TASK ITEM
The line with "1065 1063 |", the line with "## THE ANSWER, worked", and all lines between them in the material below: return these exactly, and no others.

** Opening INFORMATION GIVEN block **

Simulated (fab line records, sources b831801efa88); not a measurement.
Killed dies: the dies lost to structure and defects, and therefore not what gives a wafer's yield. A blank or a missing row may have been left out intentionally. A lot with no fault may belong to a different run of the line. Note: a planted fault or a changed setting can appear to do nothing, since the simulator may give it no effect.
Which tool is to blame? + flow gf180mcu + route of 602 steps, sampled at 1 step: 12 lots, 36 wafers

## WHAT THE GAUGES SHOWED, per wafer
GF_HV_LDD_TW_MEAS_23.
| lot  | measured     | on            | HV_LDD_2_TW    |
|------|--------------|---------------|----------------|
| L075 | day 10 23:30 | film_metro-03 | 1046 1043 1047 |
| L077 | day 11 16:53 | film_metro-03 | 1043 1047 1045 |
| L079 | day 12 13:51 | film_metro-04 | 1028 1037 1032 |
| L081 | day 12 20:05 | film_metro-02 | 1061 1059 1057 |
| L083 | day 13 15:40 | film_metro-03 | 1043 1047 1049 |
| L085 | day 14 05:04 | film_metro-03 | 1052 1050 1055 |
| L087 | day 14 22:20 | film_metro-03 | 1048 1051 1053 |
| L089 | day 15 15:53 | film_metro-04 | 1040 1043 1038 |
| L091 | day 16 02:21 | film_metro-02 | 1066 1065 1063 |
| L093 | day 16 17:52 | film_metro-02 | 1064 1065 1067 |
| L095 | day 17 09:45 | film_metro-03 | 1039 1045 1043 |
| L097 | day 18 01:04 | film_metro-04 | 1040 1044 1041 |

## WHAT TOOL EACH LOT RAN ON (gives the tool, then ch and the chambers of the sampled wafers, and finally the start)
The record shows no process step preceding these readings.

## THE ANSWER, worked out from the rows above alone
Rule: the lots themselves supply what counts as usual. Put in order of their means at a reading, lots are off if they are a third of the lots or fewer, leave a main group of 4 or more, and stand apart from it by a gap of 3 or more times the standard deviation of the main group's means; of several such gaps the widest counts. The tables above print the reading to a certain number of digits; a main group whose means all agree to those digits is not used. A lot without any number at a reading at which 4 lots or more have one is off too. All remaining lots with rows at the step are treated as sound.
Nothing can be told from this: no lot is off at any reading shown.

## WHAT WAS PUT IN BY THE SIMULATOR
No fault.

** Closing INFORMATION GIVEN block **

RESULT
| L091 | day 16 02:21 | film_metro-02 | 1066 1065 1063 |
| L093 | day 16 17:52 | film_metro-02 | 1064 1065 1067 |
| L095 | day 17 09:45 | film_metro-03 | 1039 1045 1043 |
| L097 | day 18 01:04 | film_metro-04 | 1040 1044 1041 |

## WHAT TOOL EACH LOT RAN ON (gives the tool, then ch and the chambers of the sampled wafers, and finally the start)
The record shows no process step preceding these readings.

## THE ANSWER, worked out from the rows above alone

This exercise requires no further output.